=== Section Start ===

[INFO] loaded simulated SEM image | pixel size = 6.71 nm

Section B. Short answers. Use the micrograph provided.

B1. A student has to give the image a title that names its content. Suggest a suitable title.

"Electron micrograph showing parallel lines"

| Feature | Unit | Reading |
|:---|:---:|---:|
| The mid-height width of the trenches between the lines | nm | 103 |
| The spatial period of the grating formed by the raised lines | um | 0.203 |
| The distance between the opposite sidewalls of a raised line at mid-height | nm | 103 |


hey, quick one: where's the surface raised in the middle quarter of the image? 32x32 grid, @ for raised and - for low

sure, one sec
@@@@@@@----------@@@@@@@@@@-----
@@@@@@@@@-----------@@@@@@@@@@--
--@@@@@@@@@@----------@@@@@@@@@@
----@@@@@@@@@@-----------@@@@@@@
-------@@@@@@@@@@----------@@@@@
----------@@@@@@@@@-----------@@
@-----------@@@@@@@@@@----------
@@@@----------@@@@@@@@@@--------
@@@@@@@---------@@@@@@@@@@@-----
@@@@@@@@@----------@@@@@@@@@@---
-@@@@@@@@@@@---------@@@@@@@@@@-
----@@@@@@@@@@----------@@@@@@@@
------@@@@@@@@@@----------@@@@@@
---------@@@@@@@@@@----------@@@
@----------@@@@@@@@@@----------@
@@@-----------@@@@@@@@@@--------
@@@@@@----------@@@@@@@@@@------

=== Section End ===

## WORK ORDER:
Nothing but the lines from the first line of the data through the line with "lines | nm | 103 |" should be returned, exactly as they appear, both ends included.

## WORKED SOLUTION:
[INFO] loaded simulated SEM image | pixel size = 6.71 nm

Section B. Short answers. Use the micrograph provided.

B1. A student has to give the image a title that names its content. Suggest a suitable title.

"Electron micrograph showing parallel lines"

| Feature | Unit | Reading |
|:---|:---:|---:|
| The mid-height width of the trenches between the lines | nm | 103 |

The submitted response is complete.